* Work item
Set down exactly the lines of the listing below, please, beginning with the first and ending with the line that holds "The step: etches".

Recorded information section start

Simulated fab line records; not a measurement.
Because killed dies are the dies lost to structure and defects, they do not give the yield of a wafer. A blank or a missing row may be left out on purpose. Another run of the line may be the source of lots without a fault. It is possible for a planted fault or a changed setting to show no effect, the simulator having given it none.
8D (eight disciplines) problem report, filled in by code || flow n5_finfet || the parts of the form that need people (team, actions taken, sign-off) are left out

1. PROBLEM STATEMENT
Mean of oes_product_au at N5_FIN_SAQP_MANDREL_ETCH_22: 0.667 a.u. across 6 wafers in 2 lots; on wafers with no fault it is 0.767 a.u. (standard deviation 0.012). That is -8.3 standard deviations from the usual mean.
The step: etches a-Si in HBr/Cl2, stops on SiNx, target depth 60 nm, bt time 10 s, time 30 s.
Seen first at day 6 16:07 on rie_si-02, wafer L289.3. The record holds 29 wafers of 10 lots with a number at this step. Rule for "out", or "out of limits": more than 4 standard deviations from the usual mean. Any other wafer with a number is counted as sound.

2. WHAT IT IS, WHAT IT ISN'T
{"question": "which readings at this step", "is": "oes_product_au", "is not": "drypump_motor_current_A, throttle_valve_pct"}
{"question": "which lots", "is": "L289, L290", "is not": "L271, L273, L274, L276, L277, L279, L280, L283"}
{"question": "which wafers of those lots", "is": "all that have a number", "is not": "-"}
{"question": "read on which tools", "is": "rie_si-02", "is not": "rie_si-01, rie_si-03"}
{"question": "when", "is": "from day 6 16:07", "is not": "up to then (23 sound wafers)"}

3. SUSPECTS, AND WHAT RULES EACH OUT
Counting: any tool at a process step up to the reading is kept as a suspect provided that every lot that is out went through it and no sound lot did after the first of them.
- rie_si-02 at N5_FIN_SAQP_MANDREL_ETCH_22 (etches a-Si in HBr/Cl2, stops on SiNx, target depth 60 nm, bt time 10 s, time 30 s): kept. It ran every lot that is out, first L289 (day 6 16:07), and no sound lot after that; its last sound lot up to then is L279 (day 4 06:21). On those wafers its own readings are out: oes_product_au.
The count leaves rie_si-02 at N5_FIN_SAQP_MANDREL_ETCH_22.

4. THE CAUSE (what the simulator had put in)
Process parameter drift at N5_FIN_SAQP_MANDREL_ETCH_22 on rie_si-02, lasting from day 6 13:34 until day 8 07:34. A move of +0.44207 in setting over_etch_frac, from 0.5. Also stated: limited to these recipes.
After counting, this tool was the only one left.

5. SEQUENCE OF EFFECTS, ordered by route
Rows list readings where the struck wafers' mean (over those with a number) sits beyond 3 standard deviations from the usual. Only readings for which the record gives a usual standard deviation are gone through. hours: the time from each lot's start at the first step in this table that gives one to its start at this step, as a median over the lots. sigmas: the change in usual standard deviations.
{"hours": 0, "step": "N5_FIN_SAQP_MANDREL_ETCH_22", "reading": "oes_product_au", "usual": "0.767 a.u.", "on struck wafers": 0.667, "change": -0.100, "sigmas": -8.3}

Recorded information section end

* Answer box
Simulated fab line records; not a measurement.
Because killed dies are the dies lost to structure and defects, they do not give the yield of a wafer. A blank or a missing row may be left out on purpose. Another run of the line may be the source of lots without a fault. It is possible for a planted fault or a changed setting to show no effect, the simulator having given it none.
8D (eight disciplines) problem report, filled in by code || flow n5_finfet || the parts of the form that need people (team, actions taken, sign-off) are left out

1. PROBLEM STATEMENT
Mean of oes_product_au at N5_FIN_SAQP_MANDREL_ETCH_22: 0.667 a.u. across 6 wafers in 2 lots; on wafers with no fault it is 0.767 a.u. (standard deviation 0.012). That is -8.3 standard deviations from the usual mean.
The step: etches a-Si in HBr/Cl2, stops on SiNx, target depth 60 nm, bt time 10 s, time 30 s.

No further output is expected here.